RECORD SET:
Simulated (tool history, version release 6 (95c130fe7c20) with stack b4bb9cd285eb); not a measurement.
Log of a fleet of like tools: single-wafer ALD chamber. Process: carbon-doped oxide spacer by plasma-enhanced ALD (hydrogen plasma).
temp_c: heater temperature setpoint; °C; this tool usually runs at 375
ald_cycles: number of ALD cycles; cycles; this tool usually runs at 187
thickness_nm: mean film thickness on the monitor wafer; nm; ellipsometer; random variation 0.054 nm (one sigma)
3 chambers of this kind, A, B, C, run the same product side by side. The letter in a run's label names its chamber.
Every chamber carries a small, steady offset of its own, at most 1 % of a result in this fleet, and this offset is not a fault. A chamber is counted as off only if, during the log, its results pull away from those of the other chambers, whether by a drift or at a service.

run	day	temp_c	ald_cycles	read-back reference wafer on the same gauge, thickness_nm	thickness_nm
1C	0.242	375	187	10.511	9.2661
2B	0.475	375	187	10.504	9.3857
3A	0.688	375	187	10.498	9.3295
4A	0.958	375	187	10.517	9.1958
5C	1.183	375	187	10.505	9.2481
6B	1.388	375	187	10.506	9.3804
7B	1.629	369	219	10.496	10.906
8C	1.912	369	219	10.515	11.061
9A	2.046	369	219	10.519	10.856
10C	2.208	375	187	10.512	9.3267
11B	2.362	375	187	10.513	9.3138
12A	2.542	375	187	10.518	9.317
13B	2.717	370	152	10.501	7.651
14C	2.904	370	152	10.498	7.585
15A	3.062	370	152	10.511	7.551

EXERCISE:
Nothing should be dropped. Retype each line above as it is.

RESPONSE BOX:
Simulated (tool history, version release 6 (95c130fe7c20) with stack b4bb9cd285eb); not a measurement.
Log of a fleet of like tools: single-wafer ALD chamber. Process: carbon-doped oxide spacer by plasma-enhanced ALD (hydrogen plasma).
temp_c: heater temperature setpoint; °C; this tool usually runs at 375
ald_cycles: number of ALD cycles; cycles; this tool usually runs at 187
thickness_nm: mean film thickness on the monitor wafer; nm; ellipsometer; random variation 0.054 nm (one sigma)
3 chambers of this kind, A, B, C, run the same product side by side. The letter in a run's label names its chamber.
Every chamber carries a small, steady offset of its own, at most 1 % of a result in this fleet, and this offset is not a fault. A chamber is counted as off only if, during the log, its results pull away from those of the other chambers, whether by a drift or at a service.

run	day	temp_c	ald_cycles	read-back reference wafer on the same gauge, thickness_nm	thickness_nm
1C	0.242	375	187	10.511	9.2661
2B	0.475	375	187	10.504	9.3857
3A	0.688	375	187	10.498	9.3295
4A	0.958	375	187	10.517	9.1958
5C	1.183	375	187	10.505	9.2481
6B	1.388	375	187	10.506	9.3804
7B	1.629	369	219	10.496	10.906
8C	1.912	369	219	10.515	11.061
9A	2.046	369	219	10.519	10.856
10C	2.208	375	187	10.512	9.3267
11B	2.362	375	187	10.513	9.3138
12A	2.542	375	187	10.518	9.317
13B	2.717	370	152	10.501	7.651
14C	2.904	370	152	10.498	7.585
15A	3.062	370	152	10.511	7.551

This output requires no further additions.